◆ WORK TASK ◆
Starting at the top of the entries, restate word for word each line up to and including the one with "In the map below, +".

◆ MATERIAL PROVIDED ◆
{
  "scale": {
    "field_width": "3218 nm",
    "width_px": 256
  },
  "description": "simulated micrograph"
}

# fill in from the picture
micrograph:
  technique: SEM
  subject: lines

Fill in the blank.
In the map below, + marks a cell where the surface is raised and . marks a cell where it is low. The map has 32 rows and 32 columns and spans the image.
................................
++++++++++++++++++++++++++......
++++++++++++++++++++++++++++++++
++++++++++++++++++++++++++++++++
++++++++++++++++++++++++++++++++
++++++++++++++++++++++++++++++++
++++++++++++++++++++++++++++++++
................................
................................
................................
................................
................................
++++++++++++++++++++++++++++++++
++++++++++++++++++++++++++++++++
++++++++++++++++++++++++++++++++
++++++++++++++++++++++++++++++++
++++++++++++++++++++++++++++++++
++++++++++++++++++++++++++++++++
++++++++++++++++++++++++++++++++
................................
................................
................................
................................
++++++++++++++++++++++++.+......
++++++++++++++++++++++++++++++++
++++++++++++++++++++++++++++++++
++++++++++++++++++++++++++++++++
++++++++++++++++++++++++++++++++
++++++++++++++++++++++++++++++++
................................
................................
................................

◆ TASK SOLUTION ◆
{
  "scale": {
    "field_width": "3218 nm",
    "width_px": 256
  },
  "description": "simulated micrograph"
}

# fill in from the picture
micrograph:
  technique: SEM
  subject: lines

Fill in the blank.
In the map below, + marks a cell where the surface is raised and . marks a cell where it is low. The map has 32 rows and 32 columns and spans the image.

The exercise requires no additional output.